>>

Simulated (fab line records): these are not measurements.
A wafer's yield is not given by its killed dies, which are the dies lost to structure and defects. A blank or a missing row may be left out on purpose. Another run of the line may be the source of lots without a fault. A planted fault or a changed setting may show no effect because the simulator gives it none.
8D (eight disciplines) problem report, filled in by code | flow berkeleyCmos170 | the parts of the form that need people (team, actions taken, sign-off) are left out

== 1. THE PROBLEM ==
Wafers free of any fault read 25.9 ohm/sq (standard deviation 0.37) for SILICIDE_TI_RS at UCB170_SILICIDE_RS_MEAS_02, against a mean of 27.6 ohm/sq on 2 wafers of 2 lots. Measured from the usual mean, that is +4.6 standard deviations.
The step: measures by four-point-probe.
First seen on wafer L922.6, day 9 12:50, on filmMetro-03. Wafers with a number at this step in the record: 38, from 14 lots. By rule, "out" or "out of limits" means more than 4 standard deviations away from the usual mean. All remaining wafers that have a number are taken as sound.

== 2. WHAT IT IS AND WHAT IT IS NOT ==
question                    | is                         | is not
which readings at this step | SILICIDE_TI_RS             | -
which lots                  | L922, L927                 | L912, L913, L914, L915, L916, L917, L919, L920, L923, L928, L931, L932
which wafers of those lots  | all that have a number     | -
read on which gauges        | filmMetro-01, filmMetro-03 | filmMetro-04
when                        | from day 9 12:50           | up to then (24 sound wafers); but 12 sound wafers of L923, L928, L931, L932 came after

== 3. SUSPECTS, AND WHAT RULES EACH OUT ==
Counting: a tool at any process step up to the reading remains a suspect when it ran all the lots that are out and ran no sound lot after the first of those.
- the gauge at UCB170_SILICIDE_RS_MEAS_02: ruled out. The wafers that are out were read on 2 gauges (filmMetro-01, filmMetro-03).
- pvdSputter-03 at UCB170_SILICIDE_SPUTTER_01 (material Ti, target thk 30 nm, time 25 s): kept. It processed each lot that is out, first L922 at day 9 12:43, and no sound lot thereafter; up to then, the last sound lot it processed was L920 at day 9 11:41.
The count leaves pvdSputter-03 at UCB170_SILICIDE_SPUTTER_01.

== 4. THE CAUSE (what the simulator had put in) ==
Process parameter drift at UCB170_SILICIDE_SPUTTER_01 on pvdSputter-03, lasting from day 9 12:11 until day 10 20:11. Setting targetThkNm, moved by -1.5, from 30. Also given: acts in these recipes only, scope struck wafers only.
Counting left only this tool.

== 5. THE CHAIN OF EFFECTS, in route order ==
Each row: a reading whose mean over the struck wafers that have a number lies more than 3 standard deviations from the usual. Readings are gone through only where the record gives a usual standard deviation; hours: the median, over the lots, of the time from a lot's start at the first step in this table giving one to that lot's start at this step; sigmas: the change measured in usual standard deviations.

<<

*Work item*. Repeat the entries above verbatim, but only from the line that has "which wafers of" down to the line that has "- the gauge", inclusive.

*Worked solution*.
which wafers of those lots  | all that have a number     | -
read on which gauges        | filmMetro-01, filmMetro-03 | filmMetro-04
when                        | from day 9 12:50           | up to then (24 sound wafers); but 12 sound wafers of L923, L928, L931, L932 came after

== 3. SUSPECTS, AND WHAT RULES EACH OUT ==
Counting: a tool at any process step up to the reading remains a suspect when it ran all the lots that are out and ran no sound lot after the first of those.
- the gauge at UCB170_SILICIDE_RS_MEAS_02: ruled out. The wafers that are out were read on 2 gauges (filmMetro-01, filmMetro-03).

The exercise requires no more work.